Data for analysis: Begin
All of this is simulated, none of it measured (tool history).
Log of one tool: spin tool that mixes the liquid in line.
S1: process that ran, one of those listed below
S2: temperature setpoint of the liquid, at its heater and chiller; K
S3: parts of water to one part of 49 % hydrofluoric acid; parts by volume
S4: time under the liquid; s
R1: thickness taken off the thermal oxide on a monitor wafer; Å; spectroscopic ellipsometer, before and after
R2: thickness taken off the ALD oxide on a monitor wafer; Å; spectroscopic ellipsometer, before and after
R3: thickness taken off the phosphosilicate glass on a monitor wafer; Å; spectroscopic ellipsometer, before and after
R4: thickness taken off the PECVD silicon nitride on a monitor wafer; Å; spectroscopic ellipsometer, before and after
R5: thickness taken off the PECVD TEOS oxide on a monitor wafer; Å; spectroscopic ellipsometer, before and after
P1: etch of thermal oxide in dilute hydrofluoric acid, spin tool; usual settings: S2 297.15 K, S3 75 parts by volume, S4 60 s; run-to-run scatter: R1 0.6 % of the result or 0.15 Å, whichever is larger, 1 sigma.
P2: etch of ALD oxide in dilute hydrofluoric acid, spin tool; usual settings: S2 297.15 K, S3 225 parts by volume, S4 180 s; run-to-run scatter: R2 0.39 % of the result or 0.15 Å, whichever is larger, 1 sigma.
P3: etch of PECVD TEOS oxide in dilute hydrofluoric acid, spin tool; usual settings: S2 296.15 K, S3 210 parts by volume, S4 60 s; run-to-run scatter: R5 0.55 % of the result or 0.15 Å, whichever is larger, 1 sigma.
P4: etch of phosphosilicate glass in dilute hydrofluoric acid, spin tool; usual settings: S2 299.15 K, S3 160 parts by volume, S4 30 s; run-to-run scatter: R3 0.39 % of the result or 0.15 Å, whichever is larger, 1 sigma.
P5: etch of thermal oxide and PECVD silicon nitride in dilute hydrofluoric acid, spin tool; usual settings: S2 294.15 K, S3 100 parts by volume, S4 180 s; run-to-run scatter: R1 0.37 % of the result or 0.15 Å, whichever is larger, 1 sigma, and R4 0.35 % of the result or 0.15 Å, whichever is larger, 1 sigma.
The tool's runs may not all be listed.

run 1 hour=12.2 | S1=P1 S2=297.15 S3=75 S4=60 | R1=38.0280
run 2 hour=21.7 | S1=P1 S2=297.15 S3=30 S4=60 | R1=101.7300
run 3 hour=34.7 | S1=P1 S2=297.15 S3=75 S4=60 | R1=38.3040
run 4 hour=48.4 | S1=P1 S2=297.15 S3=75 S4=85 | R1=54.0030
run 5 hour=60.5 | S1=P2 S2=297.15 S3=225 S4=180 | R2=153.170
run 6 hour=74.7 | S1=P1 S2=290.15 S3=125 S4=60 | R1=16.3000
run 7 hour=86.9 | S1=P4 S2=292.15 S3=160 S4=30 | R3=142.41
Data for analysis: End

**Assigned task:**
Copy, exactly and only, the lines above that begin with the one containing "run 3 hour=34.7" and finish with the one containing "run 6 hour=74.7".

**Worked solution:**
run 3 hour=34.7 | S1=P1 S2=297.15 S3=75 S4=60 | R1=38.3040
run 4 hour=48.4 | S1=P1 S2=297.15 S3=75 S4=85 | R1=54.0030
run 5 hour=60.5 | S1=P2 S2=297.15 S3=225 S4=180 | R2=153.170
run 6 hour=74.7 | S1=P1 S2=290.15 S3=125 S4=60 | R1=16.3000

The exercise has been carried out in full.